- _Required action_:
Find the line with "0.1194 | 2.60 |" and the line with "0.1504 | 2.03 |" in the entries below; output exactly those two lines, every line between them, and no others.

%%

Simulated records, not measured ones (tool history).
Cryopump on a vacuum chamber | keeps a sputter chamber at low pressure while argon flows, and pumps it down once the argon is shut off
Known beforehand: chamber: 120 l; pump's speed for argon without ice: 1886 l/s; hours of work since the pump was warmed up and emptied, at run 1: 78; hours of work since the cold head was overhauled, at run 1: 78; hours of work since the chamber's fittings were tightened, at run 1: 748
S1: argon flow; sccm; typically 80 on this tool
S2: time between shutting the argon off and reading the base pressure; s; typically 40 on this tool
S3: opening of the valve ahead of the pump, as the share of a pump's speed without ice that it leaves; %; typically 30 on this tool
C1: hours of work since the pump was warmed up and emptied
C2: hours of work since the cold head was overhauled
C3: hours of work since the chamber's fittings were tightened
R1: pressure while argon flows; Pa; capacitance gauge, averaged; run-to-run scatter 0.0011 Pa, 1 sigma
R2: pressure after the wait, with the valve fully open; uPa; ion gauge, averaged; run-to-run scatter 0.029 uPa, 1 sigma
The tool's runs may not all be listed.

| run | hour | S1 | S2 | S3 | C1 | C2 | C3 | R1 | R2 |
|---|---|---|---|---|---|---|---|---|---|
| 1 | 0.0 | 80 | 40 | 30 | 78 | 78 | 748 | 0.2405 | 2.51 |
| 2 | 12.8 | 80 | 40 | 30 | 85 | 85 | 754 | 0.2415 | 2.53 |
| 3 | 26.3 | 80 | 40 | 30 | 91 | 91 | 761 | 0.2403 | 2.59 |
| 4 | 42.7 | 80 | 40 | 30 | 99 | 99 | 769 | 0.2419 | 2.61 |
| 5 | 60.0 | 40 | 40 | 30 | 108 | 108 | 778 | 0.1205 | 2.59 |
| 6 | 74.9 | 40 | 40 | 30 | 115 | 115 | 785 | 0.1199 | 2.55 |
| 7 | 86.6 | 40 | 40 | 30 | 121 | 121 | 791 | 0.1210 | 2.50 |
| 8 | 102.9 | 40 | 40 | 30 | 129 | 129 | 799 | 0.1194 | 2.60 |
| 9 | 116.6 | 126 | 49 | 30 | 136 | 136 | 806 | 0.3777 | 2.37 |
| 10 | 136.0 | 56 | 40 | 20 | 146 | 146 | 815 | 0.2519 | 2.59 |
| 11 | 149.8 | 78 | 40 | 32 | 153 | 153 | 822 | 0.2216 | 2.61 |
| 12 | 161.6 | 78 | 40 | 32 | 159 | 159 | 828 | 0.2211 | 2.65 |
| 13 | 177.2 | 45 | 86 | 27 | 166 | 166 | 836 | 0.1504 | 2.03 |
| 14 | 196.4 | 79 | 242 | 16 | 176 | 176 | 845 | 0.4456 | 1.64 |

%%

- _Answer box_:
| 8 | 102.9 | 40 | 40 | 30 | 129 | 129 | 799 | 0.1194 | 2.60 |
| 9 | 116.6 | 126 | 49 | 30 | 136 | 136 | 806 | 0.3777 | 2.37 |
| 10 | 136.0 | 56 | 40 | 20 | 146 | 146 | 815 | 0.2519 | 2.59 |
| 11 | 149.8 | 78 | 40 | 32 | 153 | 153 | 822 | 0.2216 | 2.61 |
| 12 | 161.6 | 78 | 40 | 32 | 159 | 159 | 828 | 0.2211 | 2.65 |
| 13 | 177.2 | 45 | 86 | 27 | 166 | 166 | 836 | 0.1504 | 2.03 |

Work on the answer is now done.